Task item - Of all the entries below, retype only the lines from the one with "Killed dies count" through the one with "WAFERS WITHOUT THEIR CHAMBER", exactly as they appear.

[Start of Attachment]
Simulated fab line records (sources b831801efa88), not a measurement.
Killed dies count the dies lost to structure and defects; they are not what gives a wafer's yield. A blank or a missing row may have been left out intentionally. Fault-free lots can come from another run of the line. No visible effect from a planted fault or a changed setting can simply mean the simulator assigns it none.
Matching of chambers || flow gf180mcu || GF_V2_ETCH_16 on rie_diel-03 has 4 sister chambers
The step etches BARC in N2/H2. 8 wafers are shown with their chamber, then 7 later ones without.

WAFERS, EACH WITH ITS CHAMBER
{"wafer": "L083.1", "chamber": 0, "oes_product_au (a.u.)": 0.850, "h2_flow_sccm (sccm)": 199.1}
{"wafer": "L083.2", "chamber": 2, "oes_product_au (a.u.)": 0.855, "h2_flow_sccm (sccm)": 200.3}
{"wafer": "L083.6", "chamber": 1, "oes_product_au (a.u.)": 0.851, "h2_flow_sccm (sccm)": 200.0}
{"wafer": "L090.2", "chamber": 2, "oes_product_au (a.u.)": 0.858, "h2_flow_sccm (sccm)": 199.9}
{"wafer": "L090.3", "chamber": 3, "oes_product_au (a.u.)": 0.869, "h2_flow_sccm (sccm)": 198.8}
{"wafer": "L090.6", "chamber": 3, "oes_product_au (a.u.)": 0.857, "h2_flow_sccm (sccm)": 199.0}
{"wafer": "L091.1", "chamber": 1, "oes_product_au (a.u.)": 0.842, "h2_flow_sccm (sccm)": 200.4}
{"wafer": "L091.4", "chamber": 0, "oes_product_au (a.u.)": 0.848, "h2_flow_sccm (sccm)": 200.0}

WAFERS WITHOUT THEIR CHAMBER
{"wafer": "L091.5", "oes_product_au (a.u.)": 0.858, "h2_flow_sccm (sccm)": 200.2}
[End of Attachment]

Exercise output -
Killed dies count the dies lost to structure and defects; they are not what gives a wafer's yield. A blank or a missing row may have been left out intentionally. Fault-free lots can come from another run of the line. No visible effect from a planted fault or a changed setting can simply mean the simulator assigns it none.
Matching of chambers || flow gf180mcu || GF_V2_ETCH_16 on rie_diel-03 has 4 sister chambers
The step etches BARC in N2/H2. 8 wafers are shown with their chamber, then 7 later ones without.

WAFERS, EACH WITH ITS CHAMBER
{"wafer": "L083.1", "chamber": 0, "oes_product_au (a.u.)": 0.850, "h2_flow_sccm (sccm)": 199.1}
{"wafer": "L083.2", "chamber": 2, "oes_product_au (a.u.)": 0.855, "h2_flow_sccm (sccm)": 200.3}
{"wafer": "L083.6", "chamber": 1, "oes_product_au (a.u.)": 0.851, "h2_flow_sccm (sccm)": 200.0}
{"wafer": "L090.2", "chamber": 2, "oes_product_au (a.u.)": 0.858, "h2_flow_sccm (sccm)": 199.9}
{"wafer": "L090.3", "chamber": 3, "oes_product_au (a.u.)": 0.869, "h2_flow_sccm (sccm)": 198.8}
{"wafer": "L090.6", "chamber": 3, "oes_product_au (a.u.)": 0.857, "h2_flow_sccm (sccm)": 199.0}
{"wafer": "L091.1", "chamber": 1, "oes_product_au (a.u.)": 0.842, "h2_flow_sccm (sccm)": 200.4}
{"wafer": "L091.4", "chamber": 0, "oes_product_au (a.u.)": 0.848, "h2_flow_sccm (sccm)": 200.0}

WAFERS WITHOUT THEIR CHAMBER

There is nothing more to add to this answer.